Work request:
Each entry needs to be reproduced verbatim.

Extracted information:
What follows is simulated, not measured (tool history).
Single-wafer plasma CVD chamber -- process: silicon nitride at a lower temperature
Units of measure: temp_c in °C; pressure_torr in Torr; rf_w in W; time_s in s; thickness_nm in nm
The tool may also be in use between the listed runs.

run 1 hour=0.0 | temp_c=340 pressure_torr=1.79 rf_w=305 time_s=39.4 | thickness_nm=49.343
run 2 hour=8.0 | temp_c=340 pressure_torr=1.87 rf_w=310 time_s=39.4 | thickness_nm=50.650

Written reply:
What follows is simulated, not measured (tool history).
Single-wafer plasma CVD chamber -- process: silicon nitride at a lower temperature
Units of measure: temp_c in °C; pressure_torr in Torr; rf_w in W; time_s in s; thickness_nm in nm
The tool may also be in use between the listed runs.

run 1 hour=0.0 | temp_c=340 pressure_torr=1.79 rf_w=305 time_s=39.4 | thickness_nm=49.343
run 2 hour=8.0 | temp_c=340 pressure_torr=1.87 rf_w=310 time_s=39.4 | thickness_nm=50.650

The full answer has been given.